[[ Information given, beginning ]]
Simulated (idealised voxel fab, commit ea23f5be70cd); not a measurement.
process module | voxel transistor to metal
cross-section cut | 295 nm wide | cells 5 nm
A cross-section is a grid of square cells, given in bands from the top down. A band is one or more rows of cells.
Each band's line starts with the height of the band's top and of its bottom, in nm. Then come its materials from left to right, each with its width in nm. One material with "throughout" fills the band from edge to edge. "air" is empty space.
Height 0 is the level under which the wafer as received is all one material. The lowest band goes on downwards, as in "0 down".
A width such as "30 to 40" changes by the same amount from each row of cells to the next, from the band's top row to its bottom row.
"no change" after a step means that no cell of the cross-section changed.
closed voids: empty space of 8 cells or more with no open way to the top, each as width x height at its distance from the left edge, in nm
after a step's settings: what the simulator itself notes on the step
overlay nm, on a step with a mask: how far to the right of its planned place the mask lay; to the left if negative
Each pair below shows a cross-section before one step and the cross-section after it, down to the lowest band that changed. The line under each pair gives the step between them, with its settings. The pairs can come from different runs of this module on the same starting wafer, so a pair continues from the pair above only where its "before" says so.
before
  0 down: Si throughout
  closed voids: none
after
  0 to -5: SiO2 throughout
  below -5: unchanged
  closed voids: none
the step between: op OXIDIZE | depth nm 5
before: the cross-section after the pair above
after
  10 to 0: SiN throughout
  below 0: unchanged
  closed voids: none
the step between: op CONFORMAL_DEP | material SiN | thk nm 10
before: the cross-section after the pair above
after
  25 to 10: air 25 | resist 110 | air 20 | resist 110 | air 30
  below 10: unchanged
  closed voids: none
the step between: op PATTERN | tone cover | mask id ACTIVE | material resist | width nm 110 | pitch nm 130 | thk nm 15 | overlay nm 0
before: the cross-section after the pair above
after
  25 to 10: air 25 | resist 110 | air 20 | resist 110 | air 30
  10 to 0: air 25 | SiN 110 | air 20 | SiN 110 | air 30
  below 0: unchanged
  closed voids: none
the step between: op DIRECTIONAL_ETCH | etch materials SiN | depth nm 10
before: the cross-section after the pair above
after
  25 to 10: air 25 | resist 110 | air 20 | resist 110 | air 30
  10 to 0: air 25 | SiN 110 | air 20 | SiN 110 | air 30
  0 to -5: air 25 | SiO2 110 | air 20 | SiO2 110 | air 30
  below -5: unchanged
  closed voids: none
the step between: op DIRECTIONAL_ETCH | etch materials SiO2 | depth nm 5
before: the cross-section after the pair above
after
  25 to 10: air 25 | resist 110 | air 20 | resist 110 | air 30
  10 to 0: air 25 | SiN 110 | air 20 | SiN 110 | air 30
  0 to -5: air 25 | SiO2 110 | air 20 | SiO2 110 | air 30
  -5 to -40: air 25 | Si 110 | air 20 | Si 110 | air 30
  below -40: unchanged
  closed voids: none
[[ Information given, end ]]

**Assigned task**: Among the records above, repeat exactly the line with "below 10: unchanged", the line with "below -40: unchanged", and every line in between, and only those.

**Response box**:
  below 10: unchanged
  closed voids: none
the step between: op PATTERN | tone cover | mask id ACTIVE | material resist | width nm 110 | pitch nm 130 | thk nm 15 | overlay nm 0
before: the cross-section after the pair above
after
  25 to 10: air 25 | resist 110 | air 20 | resist 110 | air 30
  10 to 0: air 25 | SiN 110 | air 20 | SiN 110 | air 30
  below 0: unchanged
  closed voids: none
the step between: op DIRECTIONAL_ETCH | etch materials SiN | depth nm 10
before: the cross-section after the pair above
after
  25 to 10: air 25 | resist 110 | air 20 | resist 110 | air 30
  10 to 0: air 25 | SiN 110 | air 20 | SiN 110 | air 30
  0 to -5: air 25 | SiO2 110 | air 20 | SiO2 110 | air 30
  below -5: unchanged
  closed voids: none
the step between: op DIRECTIONAL_ETCH | etch materials SiO2 | depth nm 5
before: the cross-section after the pair above
after
  25 to 10: air 25 | resist 110 | air 20 | resist 110 | air 30
  10 to 0: air 25 | SiN 110 | air 20 | SiN 110 | air 30
  0 to -5: air 25 | SiO2 110 | air 20 | SiO2 110 | air 30
  -5 to -40: air 25 | Si 110 | air 20 | Si 110 | air 30
  below -40: unchanged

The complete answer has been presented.